(LISTED ENTRIES):
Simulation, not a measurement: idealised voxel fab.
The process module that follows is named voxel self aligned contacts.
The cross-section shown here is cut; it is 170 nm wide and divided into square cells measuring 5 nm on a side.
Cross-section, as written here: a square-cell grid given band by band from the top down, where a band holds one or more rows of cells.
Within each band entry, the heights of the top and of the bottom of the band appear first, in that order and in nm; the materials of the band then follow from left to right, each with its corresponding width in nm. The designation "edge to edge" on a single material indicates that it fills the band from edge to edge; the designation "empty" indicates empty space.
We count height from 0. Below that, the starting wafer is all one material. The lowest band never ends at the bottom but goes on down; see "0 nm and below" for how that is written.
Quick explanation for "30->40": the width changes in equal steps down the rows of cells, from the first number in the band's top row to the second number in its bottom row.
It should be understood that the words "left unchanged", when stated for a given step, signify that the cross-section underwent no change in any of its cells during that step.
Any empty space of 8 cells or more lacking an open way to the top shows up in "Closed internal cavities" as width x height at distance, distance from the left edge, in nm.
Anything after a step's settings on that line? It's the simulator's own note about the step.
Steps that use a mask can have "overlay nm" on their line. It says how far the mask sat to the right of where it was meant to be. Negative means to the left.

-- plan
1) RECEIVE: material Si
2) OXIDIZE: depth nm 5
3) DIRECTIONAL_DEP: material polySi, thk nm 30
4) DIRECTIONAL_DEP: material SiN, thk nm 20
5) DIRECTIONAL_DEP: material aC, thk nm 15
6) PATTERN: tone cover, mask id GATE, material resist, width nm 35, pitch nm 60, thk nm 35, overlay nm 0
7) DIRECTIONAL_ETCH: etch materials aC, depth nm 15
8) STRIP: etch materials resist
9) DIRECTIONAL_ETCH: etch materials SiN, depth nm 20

(WORK ORDER): Output the whole listing word for word.

(EXPECTED ANSWER):
Simulation, not a measurement: idealised voxel fab.
The process module that follows is named voxel self aligned contacts.
The cross-section shown here is cut; it is 170 nm wide and divided into square cells measuring 5 nm on a side.
Cross-section, as written here: a square-cell grid given band by band from the top down, where a band holds one or more rows of cells.
Within each band entry, the heights of the top and of the bottom of the band appear first, in that order and in nm; the materials of the band then follow from left to right, each with its corresponding width in nm. The designation "edge to edge" on a single material indicates that it fills the band from edge to edge; the designation "empty" indicates empty space.
We count height from 0. Below that, the starting wafer is all one material. The lowest band never ends at the bottom but goes on down; see "0 nm and below" for how that is written.
Quick explanation for "30->40": the width changes in equal steps down the rows of cells, from the first number in the band's top row to the second number in its bottom row.
It should be understood that the words "left unchanged", when stated for a given step, signify that the cross-section underwent no change in any of its cells during that step.
Any empty space of 8 cells or more lacking an open way to the top shows up in "Closed internal cavities" as width x height at distance, distance from the left edge, in nm.
Anything after a step's settings on that line? It's the simulator's own note about the step.
Steps that use a mask can have "overlay nm" on their line. It says how far the mask sat to the right of where it was meant to be. Negative means to the left.

-- plan
1) RECEIVE: material Si
2) OXIDIZE: depth nm 5
3) DIRECTIONAL_DEP: material polySi, thk nm 30
4) DIRECTIONAL_DEP: material SiN, thk nm 20
5) DIRECTIONAL_DEP: material aC, thk nm 15
6) PATTERN: tone cover, mask id GATE, material resist, width nm 35, pitch nm 60, thk nm 35, overlay nm 0
7) DIRECTIONAL_ETCH: etch materials aC, depth nm 15
8) STRIP: etch materials resist
9) DIRECTIONAL_ETCH: etch materials SiN, depth nm 20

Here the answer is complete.